---- LISTED ENTRIES

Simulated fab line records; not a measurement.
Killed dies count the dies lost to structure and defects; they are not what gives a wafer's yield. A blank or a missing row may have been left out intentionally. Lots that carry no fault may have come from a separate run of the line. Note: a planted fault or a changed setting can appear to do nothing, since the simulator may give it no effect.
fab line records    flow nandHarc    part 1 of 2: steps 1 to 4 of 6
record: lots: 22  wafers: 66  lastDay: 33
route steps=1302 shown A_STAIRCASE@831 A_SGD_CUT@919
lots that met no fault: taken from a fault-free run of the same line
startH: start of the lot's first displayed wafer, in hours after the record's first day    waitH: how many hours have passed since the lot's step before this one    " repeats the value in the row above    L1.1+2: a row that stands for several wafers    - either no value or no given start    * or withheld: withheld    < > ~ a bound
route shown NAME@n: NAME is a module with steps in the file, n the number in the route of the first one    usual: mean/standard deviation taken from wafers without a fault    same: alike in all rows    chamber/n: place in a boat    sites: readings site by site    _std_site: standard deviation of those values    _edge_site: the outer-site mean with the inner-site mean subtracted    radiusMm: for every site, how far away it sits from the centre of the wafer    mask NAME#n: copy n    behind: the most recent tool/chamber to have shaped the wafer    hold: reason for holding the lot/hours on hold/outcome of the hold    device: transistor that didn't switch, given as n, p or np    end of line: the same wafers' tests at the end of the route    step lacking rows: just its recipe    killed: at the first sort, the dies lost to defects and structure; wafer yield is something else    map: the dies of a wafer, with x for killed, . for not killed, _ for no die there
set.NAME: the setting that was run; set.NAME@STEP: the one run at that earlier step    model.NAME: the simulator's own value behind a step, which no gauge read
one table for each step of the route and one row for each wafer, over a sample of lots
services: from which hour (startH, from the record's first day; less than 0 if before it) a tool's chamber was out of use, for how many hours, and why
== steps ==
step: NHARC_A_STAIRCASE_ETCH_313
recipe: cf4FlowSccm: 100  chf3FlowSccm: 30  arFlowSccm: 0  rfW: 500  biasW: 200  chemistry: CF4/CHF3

--------

• REQUIRED ACTION:
Copy out, word for word, the part of the entries above that begins at the line with "1 to 4 of 6" and ends at the line with "lots that met", including both.

• SOLUTION:
fab line records    flow nandHarc    part 1 of 2: steps 1 to 4 of 6
record: lots: 22  wafers: 66  lastDay: 33
route steps=1302 shown A_STAIRCASE@831 A_SGD_CUT@919
lots that met no fault: taken from a fault-free run of the same line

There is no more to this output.